ACTION ITEM —
In the listing below, print exactly the lines from the first through the one that contains "Result from this".

DATASET EXCERPTS —
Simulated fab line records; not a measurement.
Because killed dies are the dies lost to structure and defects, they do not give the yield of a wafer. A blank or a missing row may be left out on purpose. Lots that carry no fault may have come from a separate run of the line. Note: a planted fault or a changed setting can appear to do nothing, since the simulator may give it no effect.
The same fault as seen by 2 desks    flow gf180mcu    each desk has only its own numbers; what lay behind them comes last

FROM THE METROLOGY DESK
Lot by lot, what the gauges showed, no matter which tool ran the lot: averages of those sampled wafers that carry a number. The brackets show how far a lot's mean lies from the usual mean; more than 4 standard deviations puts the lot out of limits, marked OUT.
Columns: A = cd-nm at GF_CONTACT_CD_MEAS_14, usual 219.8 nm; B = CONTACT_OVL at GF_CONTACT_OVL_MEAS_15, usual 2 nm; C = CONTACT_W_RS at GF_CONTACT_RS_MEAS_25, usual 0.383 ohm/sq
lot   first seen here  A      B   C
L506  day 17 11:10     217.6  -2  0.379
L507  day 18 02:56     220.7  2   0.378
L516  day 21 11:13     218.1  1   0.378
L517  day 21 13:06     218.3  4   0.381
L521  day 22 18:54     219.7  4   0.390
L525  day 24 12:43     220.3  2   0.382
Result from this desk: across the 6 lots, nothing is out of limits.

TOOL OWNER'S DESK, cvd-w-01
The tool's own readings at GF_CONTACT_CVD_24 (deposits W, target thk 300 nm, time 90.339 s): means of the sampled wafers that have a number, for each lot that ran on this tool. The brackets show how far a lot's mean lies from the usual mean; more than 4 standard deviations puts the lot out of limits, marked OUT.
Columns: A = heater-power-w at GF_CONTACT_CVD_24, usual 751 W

EXERCISE ANSWER —
Simulated fab line records; not a measurement.
Because killed dies are the dies lost to structure and defects, they do not give the yield of a wafer. A blank or a missing row may be left out on purpose. Lots that carry no fault may have come from a separate run of the line. Note: a planted fault or a changed setting can appear to do nothing, since the simulator may give it no effect.
The same fault as seen by 2 desks    flow gf180mcu    each desk has only its own numbers; what lay behind them comes last

FROM THE METROLOGY DESK
Lot by lot, what the gauges showed, no matter which tool ran the lot: averages of those sampled wafers that carry a number. The brackets show how far a lot's mean lies from the usual mean; more than 4 standard deviations puts the lot out of limits, marked OUT.
Columns: A = cd-nm at GF_CONTACT_CD_MEAS_14, usual 219.8 nm; B = CONTACT_OVL at GF_CONTACT_OVL_MEAS_15, usual 2 nm; C = CONTACT_W_RS at GF_CONTACT_RS_MEAS_25, usual 0.383 ohm/sq
lot   first seen here  A      B   C
L506  day 17 11:10     217.6  -2  0.379
L507  day 18 02:56     220.7  2   0.378
L516  day 21 11:13     218.1  1   0.378
L517  day 21 13:06     218.3  4   0.381
L521  day 22 18:54     219.7  4   0.390
L525  day 24 12:43     220.3  2   0.382
Result from this desk: across the 6 lots, nothing is out of limits.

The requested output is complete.